-- Data section --
=== Begin Enclosure ===
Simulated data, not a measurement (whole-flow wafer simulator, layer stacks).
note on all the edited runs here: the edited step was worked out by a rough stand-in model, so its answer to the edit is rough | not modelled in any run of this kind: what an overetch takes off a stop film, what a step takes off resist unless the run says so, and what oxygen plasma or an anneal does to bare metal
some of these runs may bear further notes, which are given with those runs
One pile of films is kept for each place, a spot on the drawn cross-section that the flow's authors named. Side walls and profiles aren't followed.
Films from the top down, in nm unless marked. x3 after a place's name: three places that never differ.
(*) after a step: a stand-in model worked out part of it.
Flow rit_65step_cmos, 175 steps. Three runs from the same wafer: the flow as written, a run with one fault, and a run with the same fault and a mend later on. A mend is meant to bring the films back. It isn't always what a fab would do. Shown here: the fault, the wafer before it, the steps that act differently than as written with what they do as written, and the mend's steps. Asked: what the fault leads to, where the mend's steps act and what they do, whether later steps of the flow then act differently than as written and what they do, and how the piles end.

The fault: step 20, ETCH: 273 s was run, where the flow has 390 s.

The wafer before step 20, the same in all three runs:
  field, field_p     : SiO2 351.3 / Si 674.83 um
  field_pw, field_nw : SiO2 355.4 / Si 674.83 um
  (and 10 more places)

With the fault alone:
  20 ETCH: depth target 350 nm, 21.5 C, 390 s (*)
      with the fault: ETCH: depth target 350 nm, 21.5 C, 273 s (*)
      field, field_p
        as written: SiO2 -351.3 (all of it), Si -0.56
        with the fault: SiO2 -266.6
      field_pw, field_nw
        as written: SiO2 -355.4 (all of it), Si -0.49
=== End Enclosure ===

-- Work task --
Each entry shown above is to be duplicated exactly.

-- Problem solution --
Simulated data, not a measurement (whole-flow wafer simulator, layer stacks).
note on all the edited runs here: the edited step was worked out by a rough stand-in model, so its answer to the edit is rough | not modelled in any run of this kind: what an overetch takes off a stop film, what a step takes off resist unless the run says so, and what oxygen plasma or an anneal does to bare metal
some of these runs may bear further notes, which are given with those runs
One pile of films is kept for each place, a spot on the drawn cross-section that the flow's authors named. Side walls and profiles aren't followed.
Films from the top down, in nm unless marked. x3 after a place's name: three places that never differ.
(*) after a step: a stand-in model worked out part of it.
Flow rit_65step_cmos, 175 steps. Three runs from the same wafer: the flow as written, a run with one fault, and a run with the same fault and a mend later on. A mend is meant to bring the films back. It isn't always what a fab would do. Shown here: the fault, the wafer before it, the steps that act differently than as written with what they do as written, and the mend's steps. Asked: what the fault leads to, where the mend's steps act and what they do, whether later steps of the flow then act differently than as written and what they do, and how the piles end.

The fault: step 20, ETCH: 273 s was run, where the flow has 390 s.

The wafer before step 20, the same in all three runs:
  field, field_p     : SiO2 351.3 / Si 674.83 um
  field_pw, field_nw : SiO2 355.4 / Si 674.83 um
  (and 10 more places)

With the fault alone:
  20 ETCH: depth target 350 nm, 21.5 C, 390 s (*)
      with the fault: ETCH: depth target 350 nm, 21.5 C, 273 s (*)
      field, field_p
        as written: SiO2 -351.3 (all of it), Si -0.56
        with the fault: SiO2 -266.6
      field_pw, field_nw
        as written: SiO2 -355.4 (all of it), Si -0.49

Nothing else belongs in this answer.